ACTION ITEM: Repeat, line for line, the entries below from the first line to the line containing "Where a step's", counting both ends.

BEGIN SOURCE DATA

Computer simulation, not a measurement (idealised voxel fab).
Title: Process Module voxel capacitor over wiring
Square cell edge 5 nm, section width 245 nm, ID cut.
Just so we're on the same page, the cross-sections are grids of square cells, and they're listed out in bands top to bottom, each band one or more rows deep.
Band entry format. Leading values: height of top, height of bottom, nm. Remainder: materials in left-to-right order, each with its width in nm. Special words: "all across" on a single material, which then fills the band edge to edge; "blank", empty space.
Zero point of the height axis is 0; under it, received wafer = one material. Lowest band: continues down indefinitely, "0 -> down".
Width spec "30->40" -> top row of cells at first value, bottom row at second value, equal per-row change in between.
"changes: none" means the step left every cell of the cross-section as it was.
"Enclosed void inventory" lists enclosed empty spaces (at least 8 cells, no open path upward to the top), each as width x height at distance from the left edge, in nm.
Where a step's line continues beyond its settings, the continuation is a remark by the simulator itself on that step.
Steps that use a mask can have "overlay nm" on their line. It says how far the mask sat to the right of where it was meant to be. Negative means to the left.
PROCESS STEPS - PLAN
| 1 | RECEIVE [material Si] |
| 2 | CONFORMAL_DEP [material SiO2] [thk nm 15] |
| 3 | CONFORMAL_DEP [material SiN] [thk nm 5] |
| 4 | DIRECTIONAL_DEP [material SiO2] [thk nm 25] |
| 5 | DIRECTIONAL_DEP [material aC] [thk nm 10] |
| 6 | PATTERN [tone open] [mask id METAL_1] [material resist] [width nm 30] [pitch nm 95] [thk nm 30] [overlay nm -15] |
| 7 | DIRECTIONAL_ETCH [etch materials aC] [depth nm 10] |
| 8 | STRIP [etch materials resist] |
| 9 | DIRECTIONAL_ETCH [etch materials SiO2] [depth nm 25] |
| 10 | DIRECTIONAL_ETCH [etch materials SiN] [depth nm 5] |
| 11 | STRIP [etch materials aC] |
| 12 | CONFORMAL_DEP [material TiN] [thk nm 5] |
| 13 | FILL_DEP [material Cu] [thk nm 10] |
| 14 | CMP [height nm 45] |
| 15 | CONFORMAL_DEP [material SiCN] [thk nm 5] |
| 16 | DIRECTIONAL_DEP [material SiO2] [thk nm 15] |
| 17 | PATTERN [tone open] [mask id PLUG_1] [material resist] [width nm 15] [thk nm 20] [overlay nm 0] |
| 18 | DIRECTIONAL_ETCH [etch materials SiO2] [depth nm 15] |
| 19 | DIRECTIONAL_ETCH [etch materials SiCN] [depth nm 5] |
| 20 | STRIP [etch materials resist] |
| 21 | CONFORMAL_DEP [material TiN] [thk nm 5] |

END SOURCE DATA

EXERCISE RESPONSE:
Computer simulation, not a measurement (idealised voxel fab).
Title: Process Module voxel capacitor over wiring
Square cell edge 5 nm, section width 245 nm, ID cut.
Just so we're on the same page, the cross-sections are grids of square cells, and they're listed out in bands top to bottom, each band one or more rows deep.
Band entry format. Leading values: height of top, height of bottom, nm. Remainder: materials in left-to-right order, each with its width in nm. Special words: "all across" on a single material, which then fills the band edge to edge; "blank", empty space.
Zero point of the height axis is 0; under it, received wafer = one material. Lowest band: continues down indefinitely, "0 -> down".
Width spec "30->40" -> top row of cells at first value, bottom row at second value, equal per-row change in between.
"changes: none" means the step left every cell of the cross-section as it was.
"Enclosed void inventory" lists enclosed empty spaces (at least 8 cells, no open path upward to the top), each as width x height at distance from the left edge, in nm.
Where a step's line continues beyond its settings, the continuation is a remark by the simulator itself on that step.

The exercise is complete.